Segment Start: GIVEN ENTRIES

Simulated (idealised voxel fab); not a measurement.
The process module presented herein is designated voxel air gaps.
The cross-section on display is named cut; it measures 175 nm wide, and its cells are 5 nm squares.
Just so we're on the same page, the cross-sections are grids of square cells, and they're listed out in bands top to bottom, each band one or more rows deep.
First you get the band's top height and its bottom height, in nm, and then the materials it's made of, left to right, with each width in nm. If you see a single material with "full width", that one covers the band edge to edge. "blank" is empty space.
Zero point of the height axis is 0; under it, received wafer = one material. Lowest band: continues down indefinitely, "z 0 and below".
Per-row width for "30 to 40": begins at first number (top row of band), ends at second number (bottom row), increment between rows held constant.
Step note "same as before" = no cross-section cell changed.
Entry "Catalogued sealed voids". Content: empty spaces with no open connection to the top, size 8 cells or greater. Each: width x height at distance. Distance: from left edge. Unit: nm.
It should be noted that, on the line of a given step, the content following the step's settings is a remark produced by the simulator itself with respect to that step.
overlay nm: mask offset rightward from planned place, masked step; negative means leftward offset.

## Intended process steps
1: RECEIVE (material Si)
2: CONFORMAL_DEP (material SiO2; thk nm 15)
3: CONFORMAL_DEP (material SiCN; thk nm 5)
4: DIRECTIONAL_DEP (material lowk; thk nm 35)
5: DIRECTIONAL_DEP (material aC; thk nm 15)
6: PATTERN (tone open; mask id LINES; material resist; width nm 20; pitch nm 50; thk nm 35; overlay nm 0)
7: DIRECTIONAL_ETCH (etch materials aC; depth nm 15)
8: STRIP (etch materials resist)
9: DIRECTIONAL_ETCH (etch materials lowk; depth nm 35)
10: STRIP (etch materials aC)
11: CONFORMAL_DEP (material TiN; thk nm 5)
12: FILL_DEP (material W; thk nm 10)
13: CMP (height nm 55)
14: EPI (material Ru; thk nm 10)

Segment End: GIVEN ENTRIES

Using the data above, extract exactly the lines from the one that holds "Zero point of" to the one that holds "9: DIRECTIONAL_ETCH (etch", both ends included, and no others.

TASK SOLUTION =>
Zero point of the height axis is 0; under it, received wafer = one material. Lowest band: continues down indefinitely, "z 0 and below".
Per-row width for "30 to 40": begins at first number (top row of band), ends at second number (bottom row), increment between rows held constant.
Step note "same as before" = no cross-section cell changed.
Entry "Catalogued sealed voids". Content: empty spaces with no open connection to the top, size 8 cells or greater. Each: width x height at distance. Distance: from left edge. Unit: nm.
It should be noted that, on the line of a given step, the content following the step's settings is a remark produced by the simulator itself with respect to that step.
overlay nm: mask offset rightward from planned place, masked step; negative means leftward offset.

## Intended process steps
1: RECEIVE (material Si)
2: CONFORMAL_DEP (material SiO2; thk nm 15)
3: CONFORMAL_DEP (material SiCN; thk nm 5)
4: DIRECTIONAL_DEP (material lowk; thk nm 35)
5: DIRECTIONAL_DEP (material aC; thk nm 15)
6: PATTERN (tone open; mask id LINES; material resist; width nm 20; pitch nm 50; thk nm 35; overlay nm 0)
7: DIRECTIONAL_ETCH (etch materials aC; depth nm 15)
8: STRIP (etch materials resist)
9: DIRECTIONAL_ETCH (etch materials lowk; depth nm 35)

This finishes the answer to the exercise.